### THE DATA
━━━━━━
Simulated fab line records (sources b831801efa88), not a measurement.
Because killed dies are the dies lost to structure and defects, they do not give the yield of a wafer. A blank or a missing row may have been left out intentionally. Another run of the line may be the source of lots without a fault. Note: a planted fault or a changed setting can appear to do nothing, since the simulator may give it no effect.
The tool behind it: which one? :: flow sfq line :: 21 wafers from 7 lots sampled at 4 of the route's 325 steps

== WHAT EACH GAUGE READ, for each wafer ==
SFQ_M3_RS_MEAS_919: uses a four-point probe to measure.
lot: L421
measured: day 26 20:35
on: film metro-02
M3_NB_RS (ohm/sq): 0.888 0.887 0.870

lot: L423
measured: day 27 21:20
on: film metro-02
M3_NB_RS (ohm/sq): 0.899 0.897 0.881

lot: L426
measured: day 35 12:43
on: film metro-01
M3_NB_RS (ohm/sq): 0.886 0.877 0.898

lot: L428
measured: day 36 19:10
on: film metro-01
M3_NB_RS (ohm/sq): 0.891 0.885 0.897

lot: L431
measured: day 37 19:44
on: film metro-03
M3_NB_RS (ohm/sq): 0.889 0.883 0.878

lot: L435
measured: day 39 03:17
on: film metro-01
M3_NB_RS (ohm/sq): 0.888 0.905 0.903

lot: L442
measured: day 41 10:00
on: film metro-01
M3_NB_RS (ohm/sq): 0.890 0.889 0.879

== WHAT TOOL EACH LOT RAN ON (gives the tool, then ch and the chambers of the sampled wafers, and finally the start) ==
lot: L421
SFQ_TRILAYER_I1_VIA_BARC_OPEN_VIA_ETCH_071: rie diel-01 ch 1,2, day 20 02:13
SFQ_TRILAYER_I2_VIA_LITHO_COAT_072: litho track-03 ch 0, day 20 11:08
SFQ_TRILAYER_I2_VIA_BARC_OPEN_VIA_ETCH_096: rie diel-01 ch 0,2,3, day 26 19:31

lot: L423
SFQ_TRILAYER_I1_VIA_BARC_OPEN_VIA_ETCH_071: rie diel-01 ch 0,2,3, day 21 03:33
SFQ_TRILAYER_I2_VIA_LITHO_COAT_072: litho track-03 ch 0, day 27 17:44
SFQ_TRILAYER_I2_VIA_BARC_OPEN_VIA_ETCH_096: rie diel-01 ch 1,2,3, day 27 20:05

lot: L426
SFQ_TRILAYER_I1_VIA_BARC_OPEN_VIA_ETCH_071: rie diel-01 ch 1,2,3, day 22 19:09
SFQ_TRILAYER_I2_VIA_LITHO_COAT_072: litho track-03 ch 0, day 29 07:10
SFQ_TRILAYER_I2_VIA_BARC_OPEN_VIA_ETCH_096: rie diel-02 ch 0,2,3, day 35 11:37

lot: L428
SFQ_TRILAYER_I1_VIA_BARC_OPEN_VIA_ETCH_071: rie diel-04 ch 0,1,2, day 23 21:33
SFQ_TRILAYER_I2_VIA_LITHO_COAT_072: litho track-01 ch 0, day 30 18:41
━━━━━━

### TASK ITEM
Reproduce only the lines above, starting at the line with "on: film metro-03" and ending at the line with "SFQ_TRILAYER_I1_VIA_BARC_OPEN_VIA_ETCH_071: rie diel-04", exactly as written.

### TASK SOLUTION
on: film metro-03
M3_NB_RS (ohm/sq): 0.889 0.883 0.878

lot: L435
measured: day 39 03:17
on: film metro-01
M3_NB_RS (ohm/sq): 0.888 0.905 0.903

lot: L442
measured: day 41 10:00
on: film metro-01
M3_NB_RS (ohm/sq): 0.890 0.889 0.879

== WHAT TOOL EACH LOT RAN ON (gives the tool, then ch and the chambers of the sampled wafers, and finally the start) ==
lot: L421
SFQ_TRILAYER_I1_VIA_BARC_OPEN_VIA_ETCH_071: rie diel-01 ch 1,2, day 20 02:13
SFQ_TRILAYER_I2_VIA_LITHO_COAT_072: litho track-03 ch 0, day 20 11:08
SFQ_TRILAYER_I2_VIA_BARC_OPEN_VIA_ETCH_096: rie diel-01 ch 0,2,3, day 26 19:31

lot: L423
SFQ_TRILAYER_I1_VIA_BARC_OPEN_VIA_ETCH_071: rie diel-01 ch 0,2,3, day 21 03:33
SFQ_TRILAYER_I2_VIA_LITHO_COAT_072: litho track-03 ch 0, day 27 17:44
SFQ_TRILAYER_I2_VIA_BARC_OPEN_VIA_ETCH_096: rie diel-01 ch 1,2,3, day 27 20:05

lot: L426
SFQ_TRILAYER_I1_VIA_BARC_OPEN_VIA_ETCH_071: rie diel-01 ch 1,2,3, day 22 19:09
SFQ_TRILAYER_I2_VIA_LITHO_COAT_072: litho track-03 ch 0, day 29 07:10
SFQ_TRILAYER_I2_VIA_BARC_OPEN_VIA_ETCH_096: rie diel-02 ch 0,2,3, day 35 11:37

lot: L428
SFQ_TRILAYER_I1_VIA_BARC_OPEN_VIA_ETCH_071: rie diel-04 ch 0,1,2, day 23 21:33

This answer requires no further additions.